Return the records that follow, unchanged and complete.

++++++++++++++++++++

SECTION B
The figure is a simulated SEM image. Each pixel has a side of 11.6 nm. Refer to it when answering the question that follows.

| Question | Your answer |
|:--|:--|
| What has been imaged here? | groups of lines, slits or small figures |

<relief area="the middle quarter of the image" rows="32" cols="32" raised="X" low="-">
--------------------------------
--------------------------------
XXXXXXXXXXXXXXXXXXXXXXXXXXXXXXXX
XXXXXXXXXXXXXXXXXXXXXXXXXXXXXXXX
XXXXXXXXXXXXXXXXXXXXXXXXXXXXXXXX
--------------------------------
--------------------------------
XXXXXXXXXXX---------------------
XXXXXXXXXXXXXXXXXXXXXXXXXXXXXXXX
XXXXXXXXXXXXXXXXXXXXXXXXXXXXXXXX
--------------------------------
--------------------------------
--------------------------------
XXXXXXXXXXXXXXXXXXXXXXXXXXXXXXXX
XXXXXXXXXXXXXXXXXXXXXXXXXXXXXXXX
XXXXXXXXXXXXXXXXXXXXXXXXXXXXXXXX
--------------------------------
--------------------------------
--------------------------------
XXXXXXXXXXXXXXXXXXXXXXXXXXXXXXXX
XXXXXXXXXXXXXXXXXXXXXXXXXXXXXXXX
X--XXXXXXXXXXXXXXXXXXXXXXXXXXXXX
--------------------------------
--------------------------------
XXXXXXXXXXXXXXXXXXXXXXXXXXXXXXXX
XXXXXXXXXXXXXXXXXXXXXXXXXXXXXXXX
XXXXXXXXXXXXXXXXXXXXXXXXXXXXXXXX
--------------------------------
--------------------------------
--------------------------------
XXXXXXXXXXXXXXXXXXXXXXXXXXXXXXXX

++++++++++++++++++++

- [WRITTEN SOLUTION]
SECTION B
The figure is a simulated SEM image. Each pixel has a side of 11.6 nm. Refer to it when answering the question that follows.

| Question | Your answer |
|:--|:--|
| What has been imaged here? | groups of lines, slits or small figures |

<relief area="the middle quarter of the image" rows="32" cols="32" raised="X" low="-">
--------------------------------
--------------------------------
XXXXXXXXXXXXXXXXXXXXXXXXXXXXXXXX
XXXXXXXXXXXXXXXXXXXXXXXXXXXXXXXX
XXXXXXXXXXXXXXXXXXXXXXXXXXXXXXXX
--------------------------------
--------------------------------
XXXXXXXXXXX---------------------
XXXXXXXXXXXXXXXXXXXXXXXXXXXXXXXX
XXXXXXXXXXXXXXXXXXXXXXXXXXXXXXXX
--------------------------------
--------------------------------
--------------------------------
XXXXXXXXXXXXXXXXXXXXXXXXXXXXXXXX
XXXXXXXXXXXXXXXXXXXXXXXXXXXXXXXX
XXXXXXXXXXXXXXXXXXXXXXXXXXXXXXXX
--------------------------------
--------------------------------
--------------------------------
XXXXXXXXXXXXXXXXXXXXXXXXXXXXXXXX
XXXXXXXXXXXXXXXXXXXXXXXXXXXXXXXX
X--XXXXXXXXXXXXXXXXXXXXXXXXXXXXX
--------------------------------
--------------------------------
XXXXXXXXXXXXXXXXXXXXXXXXXXXXXXXX
XXXXXXXXXXXXXXXXXXXXXXXXXXXXXXXX
XXXXXXXXXXXXXXXXXXXXXXXXXXXXXXXX
--------------------------------
--------------------------------
--------------------------------
XXXXXXXXXXXXXXXXXXXXXXXXXXXXXXXX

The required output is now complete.